= Beginning of Section =
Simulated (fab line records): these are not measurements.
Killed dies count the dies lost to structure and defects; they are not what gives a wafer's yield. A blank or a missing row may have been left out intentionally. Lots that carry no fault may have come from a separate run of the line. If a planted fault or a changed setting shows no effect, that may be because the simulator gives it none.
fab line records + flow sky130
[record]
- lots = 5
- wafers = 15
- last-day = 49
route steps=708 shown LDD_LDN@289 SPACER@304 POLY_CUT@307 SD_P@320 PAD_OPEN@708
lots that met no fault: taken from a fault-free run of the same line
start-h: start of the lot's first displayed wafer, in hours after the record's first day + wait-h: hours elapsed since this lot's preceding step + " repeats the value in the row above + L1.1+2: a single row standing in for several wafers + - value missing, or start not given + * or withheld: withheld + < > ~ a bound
= End of Section =

Work request =>
Retype all of the records above, keeping them identical.

Written answer =>
Simulated (fab line records): these are not measurements.
Killed dies count the dies lost to structure and defects; they are not what gives a wafer's yield. A blank or a missing row may have been left out intentionally. Lots that carry no fault may have come from a separate run of the line. If a planted fault or a changed setting shows no effect, that may be because the simulator gives it none.
fab line records + flow sky130
[record]
- lots = 5
- wafers = 15
- last-day = 49
route steps=708 shown LDD_LDN@289 SPACER@304 POLY_CUT@307 SD_P@320 PAD_OPEN@708
lots that met no fault: taken from a fault-free run of the same line
start-h: start of the lot's first displayed wafer, in hours after the record's first day + wait-h: hours elapsed since this lot's preceding step + " repeats the value in the row above + L1.1+2: a single row standing in for several wafers + - value missing, or start not given + * or withheld: withheld + < > ~ a bound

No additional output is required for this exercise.